───── Data for review ─────

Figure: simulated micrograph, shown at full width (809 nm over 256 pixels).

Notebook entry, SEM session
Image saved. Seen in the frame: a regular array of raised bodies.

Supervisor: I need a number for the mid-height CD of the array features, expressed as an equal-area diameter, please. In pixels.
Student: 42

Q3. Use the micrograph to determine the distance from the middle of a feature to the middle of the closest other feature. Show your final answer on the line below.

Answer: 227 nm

─────

● Required action: The answer is the run of lines above from the line containing "Supervisor: I need" through the line containing "Q3. Use the", copied exactly and alone.

● Written response:
Supervisor: I need a number for the mid-height CD of the array features, expressed as an equal-area diameter, please. In pixels.
Student: 42

Q3. Use the micrograph to determine the distance from the middle of a feature to the middle of the closest other feature. Show your final answer on the line below.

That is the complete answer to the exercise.